□ □ □ □
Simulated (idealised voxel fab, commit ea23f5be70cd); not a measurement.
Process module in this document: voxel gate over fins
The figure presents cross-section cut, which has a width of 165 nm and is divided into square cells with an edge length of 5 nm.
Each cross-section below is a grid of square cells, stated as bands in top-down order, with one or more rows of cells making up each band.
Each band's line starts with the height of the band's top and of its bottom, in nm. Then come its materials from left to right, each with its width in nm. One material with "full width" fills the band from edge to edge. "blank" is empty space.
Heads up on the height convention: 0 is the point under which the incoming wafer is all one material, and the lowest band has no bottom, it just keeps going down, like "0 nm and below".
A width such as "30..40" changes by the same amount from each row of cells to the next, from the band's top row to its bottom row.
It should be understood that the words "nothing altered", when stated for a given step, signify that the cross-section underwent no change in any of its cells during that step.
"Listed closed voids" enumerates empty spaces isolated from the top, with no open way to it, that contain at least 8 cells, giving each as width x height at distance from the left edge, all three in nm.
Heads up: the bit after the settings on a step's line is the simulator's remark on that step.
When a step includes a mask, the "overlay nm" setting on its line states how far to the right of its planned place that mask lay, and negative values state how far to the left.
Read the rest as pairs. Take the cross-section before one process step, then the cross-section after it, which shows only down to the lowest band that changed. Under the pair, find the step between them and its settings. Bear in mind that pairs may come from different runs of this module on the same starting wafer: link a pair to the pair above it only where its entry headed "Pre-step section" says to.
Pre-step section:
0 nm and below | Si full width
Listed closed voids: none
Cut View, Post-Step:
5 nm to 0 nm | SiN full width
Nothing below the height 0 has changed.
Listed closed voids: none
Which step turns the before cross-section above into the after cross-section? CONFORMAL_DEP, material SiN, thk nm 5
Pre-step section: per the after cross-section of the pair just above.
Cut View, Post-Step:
□ □ □ □

Restate the records above verbatim up to and including the line containing "Each band's line".

Simulated (idealised voxel fab, commit ea23f5be70cd); not a measurement.
Process module in this document: voxel gate over fins
The figure presents cross-section cut, which has a width of 165 nm and is divided into square cells with an edge length of 5 nm.
Each cross-section below is a grid of square cells, stated as bands in top-down order, with one or more rows of cells making up each band.
Each band's line starts with the height of the band's top and of its bottom, in nm. Then come its materials from left to right, each with its width in nm. One material with "full width" fills the band from edge to edge. "blank" is empty space.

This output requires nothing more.